_TASK ITEM:_
Repeat verbatim only the lines from the opening of the material below through the one that contains "ooo.....oooooo....oooooo...ooooo".

[EXTRACTED RECORDS]

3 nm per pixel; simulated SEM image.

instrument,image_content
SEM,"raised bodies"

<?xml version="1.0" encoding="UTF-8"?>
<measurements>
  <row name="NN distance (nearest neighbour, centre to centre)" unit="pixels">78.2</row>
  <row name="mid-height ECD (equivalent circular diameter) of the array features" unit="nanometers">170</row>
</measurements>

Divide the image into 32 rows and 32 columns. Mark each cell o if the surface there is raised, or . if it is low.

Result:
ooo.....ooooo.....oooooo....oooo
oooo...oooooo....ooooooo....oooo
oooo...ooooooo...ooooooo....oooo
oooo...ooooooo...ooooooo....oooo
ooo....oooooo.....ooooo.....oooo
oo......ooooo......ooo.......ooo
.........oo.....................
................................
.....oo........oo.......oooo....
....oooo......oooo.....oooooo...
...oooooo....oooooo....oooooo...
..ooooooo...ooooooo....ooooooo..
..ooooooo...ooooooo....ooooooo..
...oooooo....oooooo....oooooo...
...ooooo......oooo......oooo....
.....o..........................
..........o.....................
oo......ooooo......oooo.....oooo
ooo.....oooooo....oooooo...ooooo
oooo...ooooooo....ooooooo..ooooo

[/EXTRACTED RECORDS]

_ANSWER BOX:_
3 nm per pixel; simulated SEM image.

instrument,image_content
SEM,"raised bodies"

<?xml version="1.0" encoding="UTF-8"?>
<measurements>
  <row name="NN distance (nearest neighbour, centre to centre)" unit="pixels">78.2</row>
  <row name="mid-height ECD (equivalent circular diameter) of the array features" unit="nanometers">170</row>
</measurements>

Divide the image into 32 rows and 32 columns. Mark each cell o if the surface there is raised, or . if it is low.

Result:
ooo.....ooooo.....oooooo....oooo
oooo...oooooo....ooooooo....oooo
oooo...ooooooo...ooooooo....oooo
oooo...ooooooo...ooooooo....oooo
ooo....oooooo.....ooooo.....oooo
oo......ooooo......ooo.......ooo
.........oo.....................
................................
.....oo........oo.......oooo....
....oooo......oooo.....oooooo...
...oooooo....oooooo....oooooo...
..ooooooo...ooooooo....ooooooo..
..ooooooo...ooooooo....ooooooo..
...oooooo....oooooo....oooooo...
...ooooo......oooo......oooo....
.....o..........................
..........o.....................
oo......ooooo......oooo.....oooo
ooo.....oooooo....oooooo...ooooo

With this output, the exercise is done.